##### SUPPLIED DATA

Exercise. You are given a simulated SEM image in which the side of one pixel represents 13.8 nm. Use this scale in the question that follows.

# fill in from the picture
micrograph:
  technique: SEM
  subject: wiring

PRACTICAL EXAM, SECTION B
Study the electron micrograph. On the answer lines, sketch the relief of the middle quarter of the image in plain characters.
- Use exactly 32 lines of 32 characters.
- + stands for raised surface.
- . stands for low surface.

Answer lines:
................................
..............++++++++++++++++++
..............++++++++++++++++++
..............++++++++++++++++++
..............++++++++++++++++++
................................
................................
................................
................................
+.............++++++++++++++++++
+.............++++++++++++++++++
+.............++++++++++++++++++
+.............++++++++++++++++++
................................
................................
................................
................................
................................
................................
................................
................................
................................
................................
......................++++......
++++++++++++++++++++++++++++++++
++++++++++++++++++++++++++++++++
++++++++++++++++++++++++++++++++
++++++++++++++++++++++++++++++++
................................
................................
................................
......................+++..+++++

##########

Take the first line of the material above as the start and the line that contains "PRACTICAL EXAM, SECTION B" as the end. Output only that span, every line exactly as it stands.

Exercise. You are given a simulated SEM image in which the side of one pixel represents 13.8 nm. Use this scale in the question that follows.

# fill in from the picture
micrograph:
  technique: SEM
  subject: wiring

PRACTICAL EXAM, SECTION B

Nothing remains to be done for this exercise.